INFORMATION PROVIDED »
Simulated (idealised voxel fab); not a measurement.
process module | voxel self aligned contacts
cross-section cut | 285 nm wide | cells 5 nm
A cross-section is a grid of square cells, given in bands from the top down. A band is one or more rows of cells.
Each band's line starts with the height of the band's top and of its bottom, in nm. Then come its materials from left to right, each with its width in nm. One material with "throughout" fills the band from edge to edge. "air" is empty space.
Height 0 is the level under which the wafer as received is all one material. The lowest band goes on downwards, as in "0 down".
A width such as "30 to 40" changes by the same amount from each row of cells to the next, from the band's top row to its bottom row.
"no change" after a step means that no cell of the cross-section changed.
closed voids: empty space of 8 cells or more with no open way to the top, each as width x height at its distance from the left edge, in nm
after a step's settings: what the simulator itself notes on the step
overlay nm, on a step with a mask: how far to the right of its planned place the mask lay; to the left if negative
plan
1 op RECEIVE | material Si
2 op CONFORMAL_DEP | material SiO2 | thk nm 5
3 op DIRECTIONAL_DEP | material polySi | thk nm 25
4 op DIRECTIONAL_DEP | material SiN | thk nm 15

ASSIGNMENT » Restate the data word for word, leaving nothing out.

REPLY »
Simulated (idealised voxel fab); not a measurement.
process module | voxel self aligned contacts
cross-section cut | 285 nm wide | cells 5 nm
A cross-section is a grid of square cells, given in bands from the top down. A band is one or more rows of cells.
Each band's line starts with the height of the band's top and of its bottom, in nm. Then come its materials from left to right, each with its width in nm. One material with "throughout" fills the band from edge to edge. "air" is empty space.
Height 0 is the level under which the wafer as received is all one material. The lowest band goes on downwards, as in "0 down".
A width such as "30 to 40" changes by the same amount from each row of cells to the next, from the band's top row to its bottom row.
"no change" after a step means that no cell of the cross-section changed.
closed voids: empty space of 8 cells or more with no open way to the top, each as width x height at its distance from the left edge, in nm
after a step's settings: what the simulator itself notes on the step
overlay nm, on a step with a mask: how far to the right of its planned place the mask lay; to the left if negative
plan
1 op RECEIVE | material Si
2 op CONFORMAL_DEP | material SiO2 | thk nm 5
3 op DIRECTIONAL_DEP | material polySi | thk nm 25
4 op DIRECTIONAL_DEP | material SiN | thk nm 15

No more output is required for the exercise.